WORK ITEM: Set down exactly the first line of the entries and every line after it, through the line with "R1: time until".

/---
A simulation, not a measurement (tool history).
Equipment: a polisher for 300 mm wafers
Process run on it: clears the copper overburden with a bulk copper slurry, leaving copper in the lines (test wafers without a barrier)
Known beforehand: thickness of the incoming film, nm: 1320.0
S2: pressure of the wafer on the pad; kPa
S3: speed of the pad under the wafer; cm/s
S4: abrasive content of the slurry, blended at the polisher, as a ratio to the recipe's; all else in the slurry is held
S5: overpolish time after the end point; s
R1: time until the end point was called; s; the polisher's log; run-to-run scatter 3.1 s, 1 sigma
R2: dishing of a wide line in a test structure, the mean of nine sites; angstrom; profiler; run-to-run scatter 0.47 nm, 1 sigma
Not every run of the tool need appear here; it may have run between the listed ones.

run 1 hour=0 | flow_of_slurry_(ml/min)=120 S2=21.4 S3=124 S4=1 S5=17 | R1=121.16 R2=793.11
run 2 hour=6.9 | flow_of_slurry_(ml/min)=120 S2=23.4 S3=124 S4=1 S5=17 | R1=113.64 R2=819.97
\---

ANSWER SPACE:
A simulation, not a measurement (tool history).
Equipment: a polisher for 300 mm wafers
Process run on it: clears the copper overburden with a bulk copper slurry, leaving copper in the lines (test wafers without a barrier)
Known beforehand: thickness of the incoming film, nm: 1320.0
S2: pressure of the wafer on the pad; kPa
S3: speed of the pad under the wafer; cm/s
S4: abrasive content of the slurry, blended at the polisher, as a ratio to the recipe's; all else in the slurry is held
S5: overpolish time after the end point; s
R1: time until the end point was called; s; the polisher's log; run-to-run scatter 3.1 s, 1 sigma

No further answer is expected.